● Exercise: Your answer must be the lines of the entries below, exactly as written, from the first line through the line containing "Measured the critical".

### Given information

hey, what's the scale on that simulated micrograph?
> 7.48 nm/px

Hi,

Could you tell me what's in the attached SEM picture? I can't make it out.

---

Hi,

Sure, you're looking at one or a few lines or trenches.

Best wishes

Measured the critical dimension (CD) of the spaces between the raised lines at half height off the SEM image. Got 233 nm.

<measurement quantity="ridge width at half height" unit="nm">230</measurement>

######

● Task solution:
hey, what's the scale on that simulated micrograph?
> 7.48 nm/px

Hi,

Could you tell me what's in the attached SEM picture? I can't make it out.

---

Hi,

Sure, you're looking at one or a few lines or trenches.

Best wishes

Measured the critical dimension (CD) of the spaces between the raised lines at half height off the SEM image. Got 233 nm.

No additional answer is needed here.